ASSIGNED TASK >> Up to and including the line that contains "the cross-section changed.", repeat each line of the data exactly, starting from the first.

EXTRACTED MATERIAL >>
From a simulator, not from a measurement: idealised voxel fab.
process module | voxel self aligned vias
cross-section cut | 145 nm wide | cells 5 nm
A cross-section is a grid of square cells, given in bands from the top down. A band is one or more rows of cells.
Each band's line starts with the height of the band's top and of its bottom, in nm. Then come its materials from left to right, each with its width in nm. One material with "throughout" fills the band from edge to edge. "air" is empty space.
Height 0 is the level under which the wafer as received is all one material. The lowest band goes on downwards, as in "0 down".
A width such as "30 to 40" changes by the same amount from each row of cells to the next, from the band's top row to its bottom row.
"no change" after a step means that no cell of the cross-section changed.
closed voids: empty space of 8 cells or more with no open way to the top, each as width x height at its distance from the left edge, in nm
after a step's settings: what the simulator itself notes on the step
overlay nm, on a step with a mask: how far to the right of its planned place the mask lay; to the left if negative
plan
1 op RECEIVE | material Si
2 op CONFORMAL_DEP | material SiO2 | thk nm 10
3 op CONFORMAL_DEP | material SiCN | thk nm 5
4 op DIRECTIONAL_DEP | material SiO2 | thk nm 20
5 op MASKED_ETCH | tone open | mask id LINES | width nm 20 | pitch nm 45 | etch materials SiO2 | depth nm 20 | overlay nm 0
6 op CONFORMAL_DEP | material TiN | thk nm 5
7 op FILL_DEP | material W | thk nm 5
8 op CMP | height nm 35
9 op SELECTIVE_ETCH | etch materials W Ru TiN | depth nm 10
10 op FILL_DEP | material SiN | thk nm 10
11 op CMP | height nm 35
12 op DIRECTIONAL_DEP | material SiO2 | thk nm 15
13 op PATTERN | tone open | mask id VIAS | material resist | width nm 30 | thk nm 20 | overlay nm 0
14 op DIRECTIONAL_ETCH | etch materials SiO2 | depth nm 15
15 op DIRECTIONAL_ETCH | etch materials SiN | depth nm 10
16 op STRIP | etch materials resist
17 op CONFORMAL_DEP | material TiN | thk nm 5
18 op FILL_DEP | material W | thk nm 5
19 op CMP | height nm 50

RESPONSE AREA >>
From a simulator, not from a measurement: idealised voxel fab.
process module | voxel self aligned vias
cross-section cut | 145 nm wide | cells 5 nm
A cross-section is a grid of square cells, given in bands from the top down. A band is one or more rows of cells.
Each band's line starts with the height of the band's top and of its bottom, in nm. Then come its materials from left to right, each with its width in nm. One material with "throughout" fills the band from edge to edge. "air" is empty space.
Height 0 is the level under which the wafer as received is all one material. The lowest band goes on downwards, as in "0 down".
A width such as "30 to 40" changes by the same amount from each row of cells to the next, from the band's top row to its bottom row.
"no change" after a step means that no cell of the cross-section changed.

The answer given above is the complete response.